Work instruction: Below are records; reproduce exactly the lines from the one that has "Q3. Use the" through the one that has "Answer: 131 nm", ends included, and nothing more.

■ ■ ■ ■
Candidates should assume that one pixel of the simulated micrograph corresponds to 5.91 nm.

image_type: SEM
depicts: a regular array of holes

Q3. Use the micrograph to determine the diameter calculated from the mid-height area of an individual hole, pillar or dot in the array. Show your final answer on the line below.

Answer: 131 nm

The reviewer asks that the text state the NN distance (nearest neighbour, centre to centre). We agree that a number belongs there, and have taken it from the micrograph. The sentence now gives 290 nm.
■ ■ ■ ■

Result:
Q3. Use the micrograph to determine the diameter calculated from the mid-height area of an individual hole, pillar or dot in the array. Show your final answer on the line below.

Answer: 131 nm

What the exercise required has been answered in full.